### Information shown ###

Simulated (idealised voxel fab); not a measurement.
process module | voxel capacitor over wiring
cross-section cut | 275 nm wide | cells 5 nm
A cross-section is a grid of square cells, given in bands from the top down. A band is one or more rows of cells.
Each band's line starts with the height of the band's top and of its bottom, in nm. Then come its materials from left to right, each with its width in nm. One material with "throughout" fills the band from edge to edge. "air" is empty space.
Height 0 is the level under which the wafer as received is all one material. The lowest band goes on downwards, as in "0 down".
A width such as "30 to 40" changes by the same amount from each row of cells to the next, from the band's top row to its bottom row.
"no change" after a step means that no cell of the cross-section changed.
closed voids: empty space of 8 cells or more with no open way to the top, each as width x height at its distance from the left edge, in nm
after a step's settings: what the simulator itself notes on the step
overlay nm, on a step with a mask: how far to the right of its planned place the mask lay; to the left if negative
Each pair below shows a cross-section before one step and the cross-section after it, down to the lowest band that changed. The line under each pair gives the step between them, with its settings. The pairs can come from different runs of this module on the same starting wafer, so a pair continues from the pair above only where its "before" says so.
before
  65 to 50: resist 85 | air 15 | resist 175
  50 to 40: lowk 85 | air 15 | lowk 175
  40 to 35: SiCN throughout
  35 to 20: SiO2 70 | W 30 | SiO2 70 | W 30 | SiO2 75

###

Your task is to repeat the data exactly; please include every line.

Simulated (idealised voxel fab); not a measurement.
process module | voxel capacitor over wiring
cross-section cut | 275 nm wide | cells 5 nm
A cross-section is a grid of square cells, given in bands from the top down. A band is one or more rows of cells.
Each band's line starts with the height of the band's top and of its bottom, in nm. Then come its materials from left to right, each with its width in nm. One material with "throughout" fills the band from edge to edge. "air" is empty space.
Height 0 is the level under which the wafer as received is all one material. The lowest band goes on downwards, as in "0 down".
A width such as "30 to 40" changes by the same amount from each row of cells to the next, from the band's top row to its bottom row.
"no change" after a step means that no cell of the cross-section changed.
closed voids: empty space of 8 cells or more with no open way to the top, each as width x height at its distance from the left edge, in nm
after a step's settings: what the simulator itself notes on the step
overlay nm, on a step with a mask: how far to the right of its planned place the mask lay; to the left if negative
Each pair below shows a cross-section before one step and the cross-section after it, down to the lowest band that changed. The line under each pair gives the step between them, with its settings. The pairs can come from different runs of this module on the same starting wafer, so a pair continues from the pair above only where its "before" says so.
before
  65 to 50: resist 85 | air 15 | resist 175
  50 to 40: lowk 85 | air 15 | lowk 175
  40 to 35: SiCN throughout
  35 to 20: SiO2 70 | W 30 | SiO2 70 | W 30 | SiO2 75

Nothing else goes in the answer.